— Dataset entries —
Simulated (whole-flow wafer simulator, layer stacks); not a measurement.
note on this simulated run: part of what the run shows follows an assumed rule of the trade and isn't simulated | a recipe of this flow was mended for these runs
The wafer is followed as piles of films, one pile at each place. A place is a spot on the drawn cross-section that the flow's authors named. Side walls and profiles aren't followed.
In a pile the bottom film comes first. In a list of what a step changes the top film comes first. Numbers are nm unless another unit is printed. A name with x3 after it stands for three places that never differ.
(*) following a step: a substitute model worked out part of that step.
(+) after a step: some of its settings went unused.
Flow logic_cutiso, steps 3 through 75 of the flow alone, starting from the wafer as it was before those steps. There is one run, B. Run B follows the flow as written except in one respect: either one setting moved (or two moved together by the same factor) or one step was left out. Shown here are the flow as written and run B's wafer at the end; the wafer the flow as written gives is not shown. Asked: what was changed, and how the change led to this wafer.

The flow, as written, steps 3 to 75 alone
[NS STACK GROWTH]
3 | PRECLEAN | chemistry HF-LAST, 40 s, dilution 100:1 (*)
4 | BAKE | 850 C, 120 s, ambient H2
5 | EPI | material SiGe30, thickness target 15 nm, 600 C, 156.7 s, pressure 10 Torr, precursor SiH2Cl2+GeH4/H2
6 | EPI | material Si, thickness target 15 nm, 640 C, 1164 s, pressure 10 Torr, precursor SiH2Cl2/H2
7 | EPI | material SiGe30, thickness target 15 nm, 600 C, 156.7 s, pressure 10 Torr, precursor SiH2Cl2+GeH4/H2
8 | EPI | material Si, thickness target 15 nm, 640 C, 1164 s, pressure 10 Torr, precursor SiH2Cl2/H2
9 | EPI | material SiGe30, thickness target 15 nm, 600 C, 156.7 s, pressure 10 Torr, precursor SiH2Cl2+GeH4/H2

— Work instruction —
Out of the data above, give again only the lines starting at the one holding "3 | PRECLEAN" and ending at the one holding "8 | EPI | material", unchanged.

— Worked solution —
3 | PRECLEAN | chemistry HF-LAST, 40 s, dilution 100:1 (*)
4 | BAKE | 850 C, 120 s, ambient H2
5 | EPI | material SiGe30, thickness target 15 nm, 600 C, 156.7 s, pressure 10 Torr, precursor SiH2Cl2+GeH4/H2
6 | EPI | material Si, thickness target 15 nm, 640 C, 1164 s, pressure 10 Torr, precursor SiH2Cl2/H2
7 | EPI | material SiGe30, thickness target 15 nm, 600 C, 156.7 s, pressure 10 Torr, precursor SiH2Cl2+GeH4/H2
8 | EPI | material Si, thickness target 15 nm, 640 C, 1164 s, pressure 10 Torr, precursor SiH2Cl2/H2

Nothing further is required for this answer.